Please give the listing underneath again, exactly as shown.

_ _ _ _ _ _ _

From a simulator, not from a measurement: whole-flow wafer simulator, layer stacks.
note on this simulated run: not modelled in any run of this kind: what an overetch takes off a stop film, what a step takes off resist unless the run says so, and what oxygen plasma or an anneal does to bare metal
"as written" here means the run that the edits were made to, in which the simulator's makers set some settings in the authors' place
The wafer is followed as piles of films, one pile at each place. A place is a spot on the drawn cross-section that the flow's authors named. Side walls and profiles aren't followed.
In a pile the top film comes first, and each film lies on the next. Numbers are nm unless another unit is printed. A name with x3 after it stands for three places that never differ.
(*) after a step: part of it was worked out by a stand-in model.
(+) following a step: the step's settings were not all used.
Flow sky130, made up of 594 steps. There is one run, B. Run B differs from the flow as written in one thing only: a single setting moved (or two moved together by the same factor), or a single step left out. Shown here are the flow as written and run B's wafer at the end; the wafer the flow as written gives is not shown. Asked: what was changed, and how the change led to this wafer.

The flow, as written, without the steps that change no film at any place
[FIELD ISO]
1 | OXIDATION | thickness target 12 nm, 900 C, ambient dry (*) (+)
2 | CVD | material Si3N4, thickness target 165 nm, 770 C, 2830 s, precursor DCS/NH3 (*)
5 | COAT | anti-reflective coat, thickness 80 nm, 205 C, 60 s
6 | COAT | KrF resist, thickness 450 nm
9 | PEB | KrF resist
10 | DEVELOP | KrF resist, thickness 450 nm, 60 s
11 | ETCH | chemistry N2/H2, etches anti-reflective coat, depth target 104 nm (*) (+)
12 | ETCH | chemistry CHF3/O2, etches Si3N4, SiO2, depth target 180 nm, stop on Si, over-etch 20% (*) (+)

_ _ _ _ _ _ _

## Written solution
From a simulator, not from a measurement: whole-flow wafer simulator, layer stacks.
note on this simulated run: not modelled in any run of this kind: what an overetch takes off a stop film, what a step takes off resist unless the run says so, and what oxygen plasma or an anneal does to bare metal
"as written" here means the run that the edits were made to, in which the simulator's makers set some settings in the authors' place
The wafer is followed as piles of films, one pile at each place. A place is a spot on the drawn cross-section that the flow's authors named. Side walls and profiles aren't followed.
In a pile the top film comes first, and each film lies on the next. Numbers are nm unless another unit is printed. A name with x3 after it stands for three places that never differ.
(*) after a step: part of it was worked out by a stand-in model.
(+) following a step: the step's settings were not all used.
Flow sky130, made up of 594 steps. There is one run, B. Run B differs from the flow as written in one thing only: a single setting moved (or two moved together by the same factor), or a single step left out. Shown here are the flow as written and run B's wafer at the end; the wafer the flow as written gives is not shown. Asked: what was changed, and how the change led to this wafer.

The flow, as written, without the steps that change no film at any place
[FIELD ISO]
1 | OXIDATION | thickness target 12 nm, 900 C, ambient dry (*) (+)
2 | CVD | material Si3N4, thickness target 165 nm, 770 C, 2830 s, precursor DCS/NH3 (*)
5 | COAT | anti-reflective coat, thickness 80 nm, 205 C, 60 s
6 | COAT | KrF resist, thickness 450 nm
9 | PEB | KrF resist
10 | DEVELOP | KrF resist, thickness 450 nm, 60 s
11 | ETCH | chemistry N2/H2, etches anti-reflective coat, depth target 104 nm (*) (+)
12 | ETCH | chemistry CHF3/O2, etches Si3N4, SiO2, depth target 180 nm, stop on Si, over-etch 20% (*) (+)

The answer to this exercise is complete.